┄┄┄┄┄┄┄┄┄┄┄┄┄┄┄┄┄┄┄┄

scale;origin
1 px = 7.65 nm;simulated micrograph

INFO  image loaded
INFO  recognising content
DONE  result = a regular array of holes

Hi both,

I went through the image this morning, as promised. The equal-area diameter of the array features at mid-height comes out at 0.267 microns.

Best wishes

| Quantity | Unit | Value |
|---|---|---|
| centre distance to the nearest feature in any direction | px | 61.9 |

┄┄┄┄┄┄┄┄┄┄┄┄┄┄┄┄┄┄┄┄

Requirement: All lines from the opening of the listing above through the line that contains "Best wishes" should be given again exactly, and nothing more.

Written solution:
scale;origin
1 px = 7.65 nm;simulated micrograph

INFO  image loaded
INFO  recognising content
DONE  result = a regular array of holes

Hi both,

I went through the image this morning, as promised. The equal-area diameter of the array features at mid-height comes out at 0.267 microns.

Best wishes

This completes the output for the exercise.